• [Assigned task]: Transcribe the entries that follow, word for word.

• [Excerpted data]:
=== Section Start ===
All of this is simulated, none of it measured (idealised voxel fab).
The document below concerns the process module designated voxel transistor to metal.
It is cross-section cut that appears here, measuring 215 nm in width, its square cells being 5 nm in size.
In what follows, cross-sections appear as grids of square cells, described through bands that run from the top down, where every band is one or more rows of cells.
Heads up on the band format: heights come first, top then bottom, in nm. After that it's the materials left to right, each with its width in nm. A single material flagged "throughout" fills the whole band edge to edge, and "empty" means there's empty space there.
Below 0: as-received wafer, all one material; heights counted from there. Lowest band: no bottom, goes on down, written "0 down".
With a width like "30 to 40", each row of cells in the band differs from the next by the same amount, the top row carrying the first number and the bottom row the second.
=== Section End ===

• [Written solution]:
All of this is simulated, none of it measured (idealised voxel fab).
The document below concerns the process module designated voxel transistor to metal.
It is cross-section cut that appears here, measuring 215 nm in width, its square cells being 5 nm in size.
In what follows, cross-sections appear as grids of square cells, described through bands that run from the top down, where every band is one or more rows of cells.
Heads up on the band format: heights come first, top then bottom, in nm. After that it's the materials left to right, each with its width in nm. A single material flagged "throughout" fills the whole band edge to edge, and "empty" means there's empty space there.
Below 0: as-received wafer, all one material; heights counted from there. Lowest band: no bottom, goes on down, written "0 down".
With a width like "30 to 40", each row of cells in the band differs from the next by the same amount, the top row carrying the first number and the bottom row the second.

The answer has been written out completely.